→ **EXERCISE**
Up to and including the line with "soak_zones_c: gas temperature", repeat every line of the listing exactly, beginning at the first.

#####
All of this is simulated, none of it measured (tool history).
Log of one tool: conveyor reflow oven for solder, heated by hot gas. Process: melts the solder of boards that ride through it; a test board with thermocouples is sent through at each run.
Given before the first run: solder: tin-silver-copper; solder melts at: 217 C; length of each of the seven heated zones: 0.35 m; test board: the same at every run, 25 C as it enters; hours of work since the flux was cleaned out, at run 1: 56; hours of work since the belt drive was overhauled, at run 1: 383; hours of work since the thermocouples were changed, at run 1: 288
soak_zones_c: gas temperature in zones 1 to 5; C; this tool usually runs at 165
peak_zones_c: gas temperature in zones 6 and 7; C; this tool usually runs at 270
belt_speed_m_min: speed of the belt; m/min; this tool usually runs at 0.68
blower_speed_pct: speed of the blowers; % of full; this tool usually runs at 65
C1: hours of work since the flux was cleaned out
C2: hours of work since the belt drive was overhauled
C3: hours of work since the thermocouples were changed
#####

→ **ANSWER SECTION**
All of this is simulated, none of it measured (tool history).
Log of one tool: conveyor reflow oven for solder, heated by hot gas. Process: melts the solder of boards that ride through it; a test board with thermocouples is sent through at each run.
Given before the first run: solder: tin-silver-copper; solder melts at: 217 C; length of each of the seven heated zones: 0.35 m; test board: the same at every run, 25 C as it enters; hours of work since the flux was cleaned out, at run 1: 56; hours of work since the belt drive was overhauled, at run 1: 383; hours of work since the thermocouples were changed, at run 1: 288
soak_zones_c: gas temperature in zones 1 to 5; C; this tool usually runs at 165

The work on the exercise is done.